Dataset content:
# # # #
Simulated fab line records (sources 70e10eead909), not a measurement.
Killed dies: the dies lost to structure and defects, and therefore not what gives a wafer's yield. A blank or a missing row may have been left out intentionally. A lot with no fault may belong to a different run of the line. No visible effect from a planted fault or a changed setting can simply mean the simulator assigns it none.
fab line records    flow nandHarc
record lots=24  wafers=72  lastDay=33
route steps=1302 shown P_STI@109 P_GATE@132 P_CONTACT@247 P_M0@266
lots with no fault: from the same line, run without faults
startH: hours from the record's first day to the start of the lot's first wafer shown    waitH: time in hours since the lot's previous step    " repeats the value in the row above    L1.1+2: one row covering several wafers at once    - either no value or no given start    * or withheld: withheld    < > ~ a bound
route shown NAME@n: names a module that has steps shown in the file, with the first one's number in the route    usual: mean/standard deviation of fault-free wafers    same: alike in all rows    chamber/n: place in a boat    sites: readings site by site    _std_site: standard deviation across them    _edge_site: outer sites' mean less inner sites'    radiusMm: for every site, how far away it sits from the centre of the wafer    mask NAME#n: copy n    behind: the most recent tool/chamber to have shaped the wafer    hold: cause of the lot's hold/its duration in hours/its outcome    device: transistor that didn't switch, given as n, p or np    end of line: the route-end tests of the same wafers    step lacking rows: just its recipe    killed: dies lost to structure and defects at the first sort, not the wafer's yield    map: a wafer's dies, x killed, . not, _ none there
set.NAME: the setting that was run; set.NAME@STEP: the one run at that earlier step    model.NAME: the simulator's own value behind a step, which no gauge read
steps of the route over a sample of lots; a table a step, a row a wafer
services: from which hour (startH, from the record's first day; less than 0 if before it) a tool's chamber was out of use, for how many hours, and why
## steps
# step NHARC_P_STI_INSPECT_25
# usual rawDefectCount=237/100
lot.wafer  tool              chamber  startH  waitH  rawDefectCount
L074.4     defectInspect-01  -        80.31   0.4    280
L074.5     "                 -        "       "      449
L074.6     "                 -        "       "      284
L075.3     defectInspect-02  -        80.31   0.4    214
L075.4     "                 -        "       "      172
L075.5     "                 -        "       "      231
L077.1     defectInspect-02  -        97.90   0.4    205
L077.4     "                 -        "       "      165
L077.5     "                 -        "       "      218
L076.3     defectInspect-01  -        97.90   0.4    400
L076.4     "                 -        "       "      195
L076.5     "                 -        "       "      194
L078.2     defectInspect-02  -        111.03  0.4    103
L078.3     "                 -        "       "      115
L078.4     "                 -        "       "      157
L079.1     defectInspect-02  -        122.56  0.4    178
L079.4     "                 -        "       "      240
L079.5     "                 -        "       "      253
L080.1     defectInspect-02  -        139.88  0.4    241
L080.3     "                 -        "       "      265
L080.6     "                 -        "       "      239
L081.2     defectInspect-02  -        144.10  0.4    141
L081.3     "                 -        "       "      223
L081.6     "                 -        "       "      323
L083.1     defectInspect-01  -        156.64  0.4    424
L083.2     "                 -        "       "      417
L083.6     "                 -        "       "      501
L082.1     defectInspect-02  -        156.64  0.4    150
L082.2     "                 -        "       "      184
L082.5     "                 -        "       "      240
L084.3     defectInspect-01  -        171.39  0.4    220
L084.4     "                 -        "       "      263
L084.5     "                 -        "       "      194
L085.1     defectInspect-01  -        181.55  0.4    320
# # # #

Work request:
Produce a word-for-word copy of everything above from the line holding "lots with no" down to the line holding "route shown NAME@n: names", with both of those lines kept.

Result:
lots with no fault: from the same line, run without faults
startH: hours from the record's first day to the start of the lot's first wafer shown    waitH: time in hours since the lot's previous step    " repeats the value in the row above    L1.1+2: one row covering several wafers at once    - either no value or no given start    * or withheld: withheld    < > ~ a bound
route shown NAME@n: names a module that has steps shown in the file, with the first one's number in the route    usual: mean/standard deviation of fault-free wafers    same: alike in all rows    chamber/n: place in a boat    sites: readings site by site    _std_site: standard deviation across them    _edge_site: outer sites' mean less inner sites'    radiusMm: for every site, how far away it sits from the centre of the wafer    mask NAME#n: copy n    behind: the most recent tool/chamber to have shaped the wafer    hold: cause of the lot's hold/its duration in hours/its outcome    device: transistor that didn't switch, given as n, p or np    end of line: the route-end tests of the same wafers    step lacking rows: just its recipe    killed: dies lost to structure and defects at the first sort, not the wafer's yield    map: a wafer's dies, x killed, . not, _ none there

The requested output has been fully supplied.